^^^^^^^^^^^^^^^^
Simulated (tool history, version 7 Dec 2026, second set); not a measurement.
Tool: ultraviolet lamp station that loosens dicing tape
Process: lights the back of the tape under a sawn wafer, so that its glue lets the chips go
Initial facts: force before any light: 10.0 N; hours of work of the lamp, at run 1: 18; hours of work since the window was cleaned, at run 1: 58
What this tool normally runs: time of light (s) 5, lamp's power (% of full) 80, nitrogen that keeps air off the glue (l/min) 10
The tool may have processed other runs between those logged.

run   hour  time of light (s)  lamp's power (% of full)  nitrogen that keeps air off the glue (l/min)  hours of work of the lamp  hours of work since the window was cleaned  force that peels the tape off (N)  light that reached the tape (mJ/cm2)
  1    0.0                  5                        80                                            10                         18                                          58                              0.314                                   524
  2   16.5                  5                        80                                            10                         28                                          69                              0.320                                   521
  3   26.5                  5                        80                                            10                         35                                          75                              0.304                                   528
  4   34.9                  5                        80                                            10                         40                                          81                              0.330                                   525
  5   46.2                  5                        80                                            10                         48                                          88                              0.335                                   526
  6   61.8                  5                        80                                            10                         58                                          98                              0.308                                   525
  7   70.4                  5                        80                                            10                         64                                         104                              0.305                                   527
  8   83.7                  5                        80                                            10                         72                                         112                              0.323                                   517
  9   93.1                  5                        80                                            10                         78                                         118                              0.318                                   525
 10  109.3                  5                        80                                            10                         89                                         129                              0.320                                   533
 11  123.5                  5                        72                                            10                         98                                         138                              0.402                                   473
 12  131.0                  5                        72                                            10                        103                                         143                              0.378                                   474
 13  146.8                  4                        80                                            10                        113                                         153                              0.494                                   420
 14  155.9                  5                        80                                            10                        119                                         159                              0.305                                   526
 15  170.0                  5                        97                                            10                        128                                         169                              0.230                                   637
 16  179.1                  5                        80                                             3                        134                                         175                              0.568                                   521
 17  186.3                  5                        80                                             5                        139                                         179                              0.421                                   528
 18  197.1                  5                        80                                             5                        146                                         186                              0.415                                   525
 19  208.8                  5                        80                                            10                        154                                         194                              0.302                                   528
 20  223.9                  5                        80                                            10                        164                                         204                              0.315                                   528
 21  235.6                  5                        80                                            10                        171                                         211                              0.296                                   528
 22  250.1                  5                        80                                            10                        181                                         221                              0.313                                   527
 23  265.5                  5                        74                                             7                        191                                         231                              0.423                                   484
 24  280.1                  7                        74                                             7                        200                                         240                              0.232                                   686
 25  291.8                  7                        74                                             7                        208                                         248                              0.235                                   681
^^^^^^^^^^^^^^^^

*Work request:* Of all the entries above, repeat only the lines from the line that has "Tool: ultraviolet lamp" to the line that has "Initial facts: force", both lines included, exactly.

*Expected answer:*
Tool: ultraviolet lamp station that loosens dicing tape
Process: lights the back of the tape under a sawn wafer, so that its glue lets the chips go
Initial facts: force before any light: 10.0 N; hours of work of the lamp, at run 1: 18; hours of work since the window was cleaned, at run 1: 58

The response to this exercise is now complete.